Work item – Once the line with "16 | ETCH |" is found in the entries below, repeat it and each following line exactly, up to and including the line with "17 | ETCH |". Add no other lines.

Record set –
++++
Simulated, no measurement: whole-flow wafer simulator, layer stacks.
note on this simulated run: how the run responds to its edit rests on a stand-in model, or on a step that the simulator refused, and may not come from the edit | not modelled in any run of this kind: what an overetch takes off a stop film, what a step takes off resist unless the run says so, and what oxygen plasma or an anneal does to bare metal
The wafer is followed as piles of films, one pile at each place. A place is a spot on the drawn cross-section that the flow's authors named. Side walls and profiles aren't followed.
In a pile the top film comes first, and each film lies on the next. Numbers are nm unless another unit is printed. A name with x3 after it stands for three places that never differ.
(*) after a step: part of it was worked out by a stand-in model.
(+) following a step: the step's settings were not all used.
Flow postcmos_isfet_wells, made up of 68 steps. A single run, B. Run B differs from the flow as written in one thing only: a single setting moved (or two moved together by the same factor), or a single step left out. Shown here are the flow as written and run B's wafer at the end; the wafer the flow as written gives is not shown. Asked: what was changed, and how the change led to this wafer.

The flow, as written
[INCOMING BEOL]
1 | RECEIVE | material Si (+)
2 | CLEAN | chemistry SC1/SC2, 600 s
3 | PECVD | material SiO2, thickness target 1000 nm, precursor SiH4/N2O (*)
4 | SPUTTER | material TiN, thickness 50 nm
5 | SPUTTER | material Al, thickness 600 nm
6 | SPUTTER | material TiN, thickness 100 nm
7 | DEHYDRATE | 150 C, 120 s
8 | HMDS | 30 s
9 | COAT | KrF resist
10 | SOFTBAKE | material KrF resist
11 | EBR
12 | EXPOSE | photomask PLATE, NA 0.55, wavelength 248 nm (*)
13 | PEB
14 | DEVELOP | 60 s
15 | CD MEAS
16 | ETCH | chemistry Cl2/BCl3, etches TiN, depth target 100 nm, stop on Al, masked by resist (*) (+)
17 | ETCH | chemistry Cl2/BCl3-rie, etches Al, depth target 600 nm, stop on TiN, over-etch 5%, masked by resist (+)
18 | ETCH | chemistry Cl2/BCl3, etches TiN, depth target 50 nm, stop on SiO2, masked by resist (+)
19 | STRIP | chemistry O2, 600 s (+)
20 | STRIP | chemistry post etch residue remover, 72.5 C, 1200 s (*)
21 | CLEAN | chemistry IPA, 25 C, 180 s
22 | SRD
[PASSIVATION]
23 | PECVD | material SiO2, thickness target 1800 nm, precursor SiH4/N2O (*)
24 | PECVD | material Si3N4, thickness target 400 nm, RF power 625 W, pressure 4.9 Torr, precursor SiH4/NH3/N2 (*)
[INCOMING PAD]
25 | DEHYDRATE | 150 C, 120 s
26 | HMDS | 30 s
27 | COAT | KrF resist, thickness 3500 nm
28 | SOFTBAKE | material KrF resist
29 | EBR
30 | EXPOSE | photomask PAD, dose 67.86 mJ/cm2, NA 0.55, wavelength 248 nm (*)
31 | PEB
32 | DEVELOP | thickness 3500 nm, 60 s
++++

Expected answer –
16 | ETCH | chemistry Cl2/BCl3, etches TiN, depth target 100 nm, stop on Al, masked by resist (*) (+)
17 | ETCH | chemistry Cl2/BCl3-rie, etches Al, depth target 600 nm, stop on TiN, over-etch 5%, masked by resist (+)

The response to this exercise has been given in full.